Exercise: Verbatim, and with nothing else, reproduce the data below from its first line through the line containing "run 5 hour=24".

Dataset records:
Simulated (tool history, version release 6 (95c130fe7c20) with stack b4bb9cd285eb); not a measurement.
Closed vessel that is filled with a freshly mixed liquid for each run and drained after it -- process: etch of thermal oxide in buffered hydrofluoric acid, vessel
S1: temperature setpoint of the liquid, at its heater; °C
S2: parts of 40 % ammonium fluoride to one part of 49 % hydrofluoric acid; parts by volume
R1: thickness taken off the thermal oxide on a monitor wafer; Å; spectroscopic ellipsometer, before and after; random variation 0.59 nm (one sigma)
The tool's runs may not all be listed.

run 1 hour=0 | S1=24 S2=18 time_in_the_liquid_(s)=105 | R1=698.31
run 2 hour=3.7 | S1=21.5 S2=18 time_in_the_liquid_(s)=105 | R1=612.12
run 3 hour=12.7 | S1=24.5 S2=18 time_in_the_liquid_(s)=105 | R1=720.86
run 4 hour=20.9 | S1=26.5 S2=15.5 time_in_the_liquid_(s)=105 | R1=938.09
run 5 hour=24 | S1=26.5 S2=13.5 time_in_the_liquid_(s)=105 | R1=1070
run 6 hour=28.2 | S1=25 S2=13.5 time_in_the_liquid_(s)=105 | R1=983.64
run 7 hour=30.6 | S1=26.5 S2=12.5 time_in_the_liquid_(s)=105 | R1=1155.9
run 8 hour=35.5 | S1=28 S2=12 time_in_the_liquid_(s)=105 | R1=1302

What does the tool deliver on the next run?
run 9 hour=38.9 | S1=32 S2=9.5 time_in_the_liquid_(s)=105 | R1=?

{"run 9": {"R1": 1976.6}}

Exercise answer:
Simulated (tool history, version release 6 (95c130fe7c20) with stack b4bb9cd285eb); not a measurement.
Closed vessel that is filled with a freshly mixed liquid for each run and drained after it -- process: etch of thermal oxide in buffered hydrofluoric acid, vessel
S1: temperature setpoint of the liquid, at its heater; °C
S2: parts of 40 % ammonium fluoride to one part of 49 % hydrofluoric acid; parts by volume
R1: thickness taken off the thermal oxide on a monitor wafer; Å; spectroscopic ellipsometer, before and after; random variation 0.59 nm (one sigma)
The tool's runs may not all be listed.

run 1 hour=0 | S1=24 S2=18 time_in_the_liquid_(s)=105 | R1=698.31
run 2 hour=3.7 | S1=21.5 S2=18 time_in_the_liquid_(s)=105 | R1=612.12
run 3 hour=12.7 | S1=24.5 S2=18 time_in_the_liquid_(s)=105 | R1=720.86
run 4 hour=20.9 | S1=26.5 S2=15.5 time_in_the_liquid_(s)=105 | R1=938.09
run 5 hour=24 | S1=26.5 S2=13.5 time_in_the_liquid_(s)=105 | R1=1070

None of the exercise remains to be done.